Give the records once more, exactly as they stand.

[EXTRACTED MATERIAL]
***

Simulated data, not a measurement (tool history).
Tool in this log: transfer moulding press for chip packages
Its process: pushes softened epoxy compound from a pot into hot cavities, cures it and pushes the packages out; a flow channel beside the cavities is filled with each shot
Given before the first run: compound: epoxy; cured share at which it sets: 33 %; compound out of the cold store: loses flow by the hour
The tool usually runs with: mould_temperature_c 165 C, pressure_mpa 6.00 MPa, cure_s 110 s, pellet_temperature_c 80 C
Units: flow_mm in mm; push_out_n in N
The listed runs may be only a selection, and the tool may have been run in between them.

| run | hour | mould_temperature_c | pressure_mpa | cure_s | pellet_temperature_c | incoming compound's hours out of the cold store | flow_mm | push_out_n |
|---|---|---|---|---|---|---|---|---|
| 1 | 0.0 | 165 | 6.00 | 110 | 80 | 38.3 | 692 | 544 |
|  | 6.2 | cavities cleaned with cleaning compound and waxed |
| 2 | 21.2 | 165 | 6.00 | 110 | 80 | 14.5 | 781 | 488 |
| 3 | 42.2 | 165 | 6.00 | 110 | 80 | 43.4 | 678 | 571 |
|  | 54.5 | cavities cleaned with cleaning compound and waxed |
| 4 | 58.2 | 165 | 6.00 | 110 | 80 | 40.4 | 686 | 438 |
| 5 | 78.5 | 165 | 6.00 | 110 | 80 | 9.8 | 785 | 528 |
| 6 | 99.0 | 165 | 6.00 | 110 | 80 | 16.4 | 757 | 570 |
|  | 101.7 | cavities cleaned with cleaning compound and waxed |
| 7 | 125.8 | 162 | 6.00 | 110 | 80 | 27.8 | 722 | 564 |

***

[RESULT]
Simulated data, not a measurement (tool history).
Tool in this log: transfer moulding press for chip packages
Its process: pushes softened epoxy compound from a pot into hot cavities, cures it and pushes the packages out; a flow channel beside the cavities is filled with each shot
Given before the first run: compound: epoxy; cured share at which it sets: 33 %; compound out of the cold store: loses flow by the hour
The tool usually runs with: mould_temperature_c 165 C, pressure_mpa 6.00 MPa, cure_s 110 s, pellet_temperature_c 80 C
Units: flow_mm in mm; push_out_n in N
The listed runs may be only a selection, and the tool may have been run in between them.

| run | hour | mould_temperature_c | pressure_mpa | cure_s | pellet_temperature_c | incoming compound's hours out of the cold store | flow_mm | push_out_n |
|---|---|---|---|---|---|---|---|---|
| 1 | 0.0 | 165 | 6.00 | 110 | 80 | 38.3 | 692 | 544 |
|  | 6.2 | cavities cleaned with cleaning compound and waxed |
| 2 | 21.2 | 165 | 6.00 | 110 | 80 | 14.5 | 781 | 488 |
| 3 | 42.2 | 165 | 6.00 | 110 | 80 | 43.4 | 678 | 571 |
|  | 54.5 | cavities cleaned with cleaning compound and waxed |
| 4 | 58.2 | 165 | 6.00 | 110 | 80 | 40.4 | 686 | 438 |
| 5 | 78.5 | 165 | 6.00 | 110 | 80 | 9.8 | 785 | 528 |
| 6 | 99.0 | 165 | 6.00 | 110 | 80 | 16.4 | 757 | 570 |
|  | 101.7 | cavities cleaned with cleaning compound and waxed |
| 7 | 125.8 | 162 | 6.00 | 110 | 80 | 27.8 | 722 | 564 |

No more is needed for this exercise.